▶ Work request: Beginning with the line that contains "NHARC_A_WL_FILL_ETCHBACK_05: etches the" in the material below, print each line exactly until the line that contains "sound on plasmaAsher-02" has been printed, then stop.

▶ Material shown:
━━━━━━━━━━━━━━━━

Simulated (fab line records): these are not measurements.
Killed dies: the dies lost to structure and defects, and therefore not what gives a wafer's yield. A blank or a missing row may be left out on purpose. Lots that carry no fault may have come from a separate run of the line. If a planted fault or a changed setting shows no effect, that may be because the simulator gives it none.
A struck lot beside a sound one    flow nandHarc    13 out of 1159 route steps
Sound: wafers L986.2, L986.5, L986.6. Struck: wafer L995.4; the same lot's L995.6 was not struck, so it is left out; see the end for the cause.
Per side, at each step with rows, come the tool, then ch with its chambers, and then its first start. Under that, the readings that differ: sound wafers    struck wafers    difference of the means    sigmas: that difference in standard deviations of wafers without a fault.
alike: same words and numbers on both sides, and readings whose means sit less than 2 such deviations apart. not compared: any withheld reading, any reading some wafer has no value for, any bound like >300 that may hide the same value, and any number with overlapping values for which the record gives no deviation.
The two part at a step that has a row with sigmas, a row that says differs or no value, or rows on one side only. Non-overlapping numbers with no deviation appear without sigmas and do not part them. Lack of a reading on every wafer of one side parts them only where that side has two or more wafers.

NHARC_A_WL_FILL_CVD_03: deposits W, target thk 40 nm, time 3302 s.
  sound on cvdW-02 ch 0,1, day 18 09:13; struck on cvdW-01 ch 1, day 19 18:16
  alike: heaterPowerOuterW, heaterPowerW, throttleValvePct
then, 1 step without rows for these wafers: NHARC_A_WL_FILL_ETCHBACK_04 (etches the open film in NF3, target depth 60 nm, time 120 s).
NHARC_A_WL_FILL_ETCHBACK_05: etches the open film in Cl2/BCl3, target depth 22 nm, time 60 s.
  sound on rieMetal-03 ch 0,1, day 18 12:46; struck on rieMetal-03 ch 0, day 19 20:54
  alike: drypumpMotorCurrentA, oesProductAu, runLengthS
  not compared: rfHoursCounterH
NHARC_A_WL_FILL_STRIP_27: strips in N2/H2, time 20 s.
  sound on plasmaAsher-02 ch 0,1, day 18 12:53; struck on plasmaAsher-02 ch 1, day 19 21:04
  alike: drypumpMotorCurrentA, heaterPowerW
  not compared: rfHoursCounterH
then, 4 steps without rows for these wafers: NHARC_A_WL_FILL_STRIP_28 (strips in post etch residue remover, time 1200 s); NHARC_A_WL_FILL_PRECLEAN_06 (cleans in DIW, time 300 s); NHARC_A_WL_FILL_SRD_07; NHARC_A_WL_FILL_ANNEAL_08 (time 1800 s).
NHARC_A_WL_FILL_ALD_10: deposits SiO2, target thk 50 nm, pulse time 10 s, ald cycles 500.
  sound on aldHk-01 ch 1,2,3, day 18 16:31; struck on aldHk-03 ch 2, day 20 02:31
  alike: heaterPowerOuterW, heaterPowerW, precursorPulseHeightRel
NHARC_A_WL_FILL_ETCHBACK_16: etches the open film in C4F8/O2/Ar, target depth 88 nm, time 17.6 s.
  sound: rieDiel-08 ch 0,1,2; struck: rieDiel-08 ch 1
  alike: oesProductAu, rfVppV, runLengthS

━━━━━━━━━━━━━━━━

▶ Task result:
NHARC_A_WL_FILL_ETCHBACK_05: etches the open film in Cl2/BCl3, target depth 22 nm, time 60 s.
  sound on rieMetal-03 ch 0,1, day 18 12:46; struck on rieMetal-03 ch 0, day 19 20:54
  alike: drypumpMotorCurrentA, oesProductAu, runLengthS
  not compared: rfHoursCounterH
NHARC_A_WL_FILL_STRIP_27: strips in N2/H2, time 20 s.
  sound on plasmaAsher-02 ch 0,1, day 18 12:53; struck on plasmaAsher-02 ch 1, day 19 21:04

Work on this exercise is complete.